## Recorded data
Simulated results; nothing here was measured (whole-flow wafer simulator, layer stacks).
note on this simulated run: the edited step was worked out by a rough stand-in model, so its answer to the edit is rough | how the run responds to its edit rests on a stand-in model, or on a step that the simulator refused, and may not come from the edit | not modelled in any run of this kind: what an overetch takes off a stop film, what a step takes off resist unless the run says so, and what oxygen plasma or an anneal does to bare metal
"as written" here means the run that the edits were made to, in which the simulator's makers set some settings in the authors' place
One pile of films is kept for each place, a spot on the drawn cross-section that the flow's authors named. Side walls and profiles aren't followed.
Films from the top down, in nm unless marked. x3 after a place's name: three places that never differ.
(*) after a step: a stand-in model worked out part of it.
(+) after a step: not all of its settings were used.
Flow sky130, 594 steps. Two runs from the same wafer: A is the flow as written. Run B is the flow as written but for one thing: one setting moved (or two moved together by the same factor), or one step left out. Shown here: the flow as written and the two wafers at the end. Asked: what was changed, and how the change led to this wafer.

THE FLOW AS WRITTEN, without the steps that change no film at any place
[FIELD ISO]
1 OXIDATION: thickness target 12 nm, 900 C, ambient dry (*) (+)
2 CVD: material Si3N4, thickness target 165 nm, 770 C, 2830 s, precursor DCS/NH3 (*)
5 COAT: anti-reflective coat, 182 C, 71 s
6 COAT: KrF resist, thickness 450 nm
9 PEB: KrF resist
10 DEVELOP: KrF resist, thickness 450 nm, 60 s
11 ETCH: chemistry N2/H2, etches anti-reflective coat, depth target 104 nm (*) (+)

## Required action
Each entry above is to be written out exactly.

## Problem solution
Simulated results; nothing here was measured (whole-flow wafer simulator, layer stacks).
note on this simulated run: the edited step was worked out by a rough stand-in model, so its answer to the edit is rough | how the run responds to its edit rests on a stand-in model, or on a step that the simulator refused, and may not come from the edit | not modelled in any run of this kind: what an overetch takes off a stop film, what a step takes off resist unless the run says so, and what oxygen plasma or an anneal does to bare metal
"as written" here means the run that the edits were made to, in which the simulator's makers set some settings in the authors' place
One pile of films is kept for each place, a spot on the drawn cross-section that the flow's authors named. Side walls and profiles aren't followed.
Films from the top down, in nm unless marked. x3 after a place's name: three places that never differ.
(*) after a step: a stand-in model worked out part of it.
(+) after a step: not all of its settings were used.
Flow sky130, 594 steps. Two runs from the same wafer: A is the flow as written. Run B is the flow as written but for one thing: one setting moved (or two moved together by the same factor), or one step left out. Shown here: the flow as written and the two wafers at the end. Asked: what was changed, and how the change led to this wafer.

THE FLOW AS WRITTEN, without the steps that change no film at any place
[FIELD ISO]
1 OXIDATION: thickness target 12 nm, 900 C, ambient dry (*) (+)
2 CVD: material Si3N4, thickness target 165 nm, 770 C, 2830 s, precursor DCS/NH3 (*)
5 COAT: anti-reflective coat, 182 C, 71 s
6 COAT: KrF resist, thickness 450 nm
9 PEB: KrF resist
10 DEVELOP: KrF resist, thickness 450 nm, 60 s
11 ETCH: chemistry N2/H2, etches anti-reflective coat, depth target 104 nm (*) (+)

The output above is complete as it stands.